### SUPPLIED ENTRIES
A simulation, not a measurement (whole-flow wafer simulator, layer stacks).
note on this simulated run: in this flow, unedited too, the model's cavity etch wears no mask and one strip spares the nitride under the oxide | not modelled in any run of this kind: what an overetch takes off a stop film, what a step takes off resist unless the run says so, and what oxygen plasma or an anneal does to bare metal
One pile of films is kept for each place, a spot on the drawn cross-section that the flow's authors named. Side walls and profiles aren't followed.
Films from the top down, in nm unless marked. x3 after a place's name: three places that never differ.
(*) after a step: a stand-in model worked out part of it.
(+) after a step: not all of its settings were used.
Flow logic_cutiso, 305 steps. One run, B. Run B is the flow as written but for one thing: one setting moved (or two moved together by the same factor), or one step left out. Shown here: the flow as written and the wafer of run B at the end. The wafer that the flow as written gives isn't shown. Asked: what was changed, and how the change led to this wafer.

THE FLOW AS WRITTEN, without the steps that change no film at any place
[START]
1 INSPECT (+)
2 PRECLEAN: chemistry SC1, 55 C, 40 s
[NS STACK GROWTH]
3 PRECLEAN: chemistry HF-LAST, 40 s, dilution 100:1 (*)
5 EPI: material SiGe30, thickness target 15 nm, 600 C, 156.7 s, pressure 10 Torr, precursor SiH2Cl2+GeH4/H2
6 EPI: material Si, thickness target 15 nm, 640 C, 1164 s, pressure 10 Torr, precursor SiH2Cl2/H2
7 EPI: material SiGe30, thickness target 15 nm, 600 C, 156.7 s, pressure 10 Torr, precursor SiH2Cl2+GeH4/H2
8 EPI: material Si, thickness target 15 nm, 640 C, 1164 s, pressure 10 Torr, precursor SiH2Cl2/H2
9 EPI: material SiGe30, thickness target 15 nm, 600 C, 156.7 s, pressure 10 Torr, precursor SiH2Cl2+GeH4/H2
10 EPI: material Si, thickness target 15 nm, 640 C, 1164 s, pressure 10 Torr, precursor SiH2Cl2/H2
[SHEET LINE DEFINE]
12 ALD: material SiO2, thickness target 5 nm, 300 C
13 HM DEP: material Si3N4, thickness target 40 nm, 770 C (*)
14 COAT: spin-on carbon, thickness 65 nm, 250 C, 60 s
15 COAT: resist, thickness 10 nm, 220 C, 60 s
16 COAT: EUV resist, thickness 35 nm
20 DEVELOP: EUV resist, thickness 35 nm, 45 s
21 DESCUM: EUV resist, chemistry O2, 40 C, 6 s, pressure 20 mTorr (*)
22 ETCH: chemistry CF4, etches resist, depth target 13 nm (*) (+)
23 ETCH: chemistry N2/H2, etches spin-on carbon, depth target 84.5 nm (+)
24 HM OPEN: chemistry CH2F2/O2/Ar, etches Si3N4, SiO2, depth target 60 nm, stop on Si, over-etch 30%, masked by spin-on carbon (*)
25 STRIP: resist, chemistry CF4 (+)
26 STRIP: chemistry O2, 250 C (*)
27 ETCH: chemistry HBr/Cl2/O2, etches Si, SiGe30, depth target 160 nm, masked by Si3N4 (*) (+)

### BRIEF
Print exactly the lines above, between the one holding "THE FLOW AS WRITTEN, without" and the one holding "[SHEET LINE DEFINE]", inclusive, and nothing besides.

### REPLY
THE FLOW AS WRITTEN, without the steps that change no film at any place
[START]
1 INSPECT (+)
2 PRECLEAN: chemistry SC1, 55 C, 40 s
[NS STACK GROWTH]
3 PRECLEAN: chemistry HF-LAST, 40 s, dilution 100:1 (*)
5 EPI: material SiGe30, thickness target 15 nm, 600 C, 156.7 s, pressure 10 Torr, precursor SiH2Cl2+GeH4/H2
6 EPI: material Si, thickness target 15 nm, 640 C, 1164 s, pressure 10 Torr, precursor SiH2Cl2/H2
7 EPI: material SiGe30, thickness target 15 nm, 600 C, 156.7 s, pressure 10 Torr, precursor SiH2Cl2+GeH4/H2
8 EPI: material Si, thickness target 15 nm, 640 C, 1164 s, pressure 10 Torr, precursor SiH2Cl2/H2
9 EPI: material SiGe30, thickness target 15 nm, 600 C, 156.7 s, pressure 10 Torr, precursor SiH2Cl2+GeH4/H2
10 EPI: material Si, thickness target 15 nm, 640 C, 1164 s, pressure 10 Torr, precursor SiH2Cl2/H2
[SHEET LINE DEFINE]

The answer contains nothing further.